::: DATASET CONTENT :::
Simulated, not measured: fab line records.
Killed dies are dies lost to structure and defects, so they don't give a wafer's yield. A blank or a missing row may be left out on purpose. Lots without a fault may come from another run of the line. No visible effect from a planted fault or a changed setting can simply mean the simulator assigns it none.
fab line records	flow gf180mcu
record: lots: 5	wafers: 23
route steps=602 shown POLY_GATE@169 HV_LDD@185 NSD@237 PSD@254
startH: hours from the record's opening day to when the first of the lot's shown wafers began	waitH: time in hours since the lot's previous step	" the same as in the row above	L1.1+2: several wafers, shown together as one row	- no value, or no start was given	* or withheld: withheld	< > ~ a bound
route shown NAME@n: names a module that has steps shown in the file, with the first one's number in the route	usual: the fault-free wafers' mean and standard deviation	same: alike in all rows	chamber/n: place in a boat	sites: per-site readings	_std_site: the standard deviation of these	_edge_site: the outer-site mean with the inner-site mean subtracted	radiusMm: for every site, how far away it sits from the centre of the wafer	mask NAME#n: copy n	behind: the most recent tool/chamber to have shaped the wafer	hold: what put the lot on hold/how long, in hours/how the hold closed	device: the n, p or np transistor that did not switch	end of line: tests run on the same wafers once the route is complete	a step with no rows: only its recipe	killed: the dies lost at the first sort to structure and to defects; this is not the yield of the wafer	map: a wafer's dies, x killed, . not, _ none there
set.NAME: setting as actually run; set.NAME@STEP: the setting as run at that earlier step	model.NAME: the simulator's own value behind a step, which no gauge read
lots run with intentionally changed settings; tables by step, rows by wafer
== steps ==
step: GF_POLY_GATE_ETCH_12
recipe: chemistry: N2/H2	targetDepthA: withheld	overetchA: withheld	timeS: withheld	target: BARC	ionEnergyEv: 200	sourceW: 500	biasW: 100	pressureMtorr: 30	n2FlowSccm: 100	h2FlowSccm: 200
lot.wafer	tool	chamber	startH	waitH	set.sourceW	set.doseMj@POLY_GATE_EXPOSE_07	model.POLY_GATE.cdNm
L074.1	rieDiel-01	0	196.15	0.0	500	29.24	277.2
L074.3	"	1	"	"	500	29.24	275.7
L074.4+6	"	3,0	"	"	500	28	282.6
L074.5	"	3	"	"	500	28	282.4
:::

* EXERCISE
Please print the lines from the start of the records up to and including the line with "startH: hours from", copying each one exactly and leaving out the rest.

* RESPONSE BOX
Simulated, not measured: fab line records.
Killed dies are dies lost to structure and defects, so they don't give a wafer's yield. A blank or a missing row may be left out on purpose. Lots without a fault may come from another run of the line. No visible effect from a planted fault or a changed setting can simply mean the simulator assigns it none.
fab line records	flow gf180mcu
record: lots: 5	wafers: 23
route steps=602 shown POLY_GATE@169 HV_LDD@185 NSD@237 PSD@254
startH: hours from the record's opening day to when the first of the lot's shown wafers began	waitH: time in hours since the lot's previous step	" the same as in the row above	L1.1+2: several wafers, shown together as one row	- no value, or no start was given	* or withheld: withheld	< > ~ a bound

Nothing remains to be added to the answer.